▶ _MATERIAL SHOWN_
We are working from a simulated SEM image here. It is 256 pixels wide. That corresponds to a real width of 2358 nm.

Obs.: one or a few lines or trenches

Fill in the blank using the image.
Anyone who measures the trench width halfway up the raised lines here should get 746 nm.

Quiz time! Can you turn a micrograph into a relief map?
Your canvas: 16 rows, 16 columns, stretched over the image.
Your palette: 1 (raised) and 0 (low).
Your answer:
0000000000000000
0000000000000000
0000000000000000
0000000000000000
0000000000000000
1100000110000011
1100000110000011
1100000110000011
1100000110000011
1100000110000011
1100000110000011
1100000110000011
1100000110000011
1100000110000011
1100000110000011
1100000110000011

▶ _REQUIRED ACTION_
Word for word, restate every record in the listing.

▶ _ANSWER SPACE_
We are working from a simulated SEM image here. It is 256 pixels wide. That corresponds to a real width of 2358 nm.

Obs.: one or a few lines or trenches

Fill in the blank using the image.
Anyone who measures the trench width halfway up the raised lines here should get 746 nm.

Quiz time! Can you turn a micrograph into a relief map?
Your canvas: 16 rows, 16 columns, stretched over the image.
Your palette: 1 (raised) and 0 (low).
Your answer:
0000000000000000
0000000000000000
0000000000000000
0000000000000000
0000000000000000
1100000110000011
1100000110000011
1100000110000011
1100000110000011
1100000110000011
1100000110000011
1100000110000011
1100000110000011
1100000110000011
1100000110000011
1100000110000011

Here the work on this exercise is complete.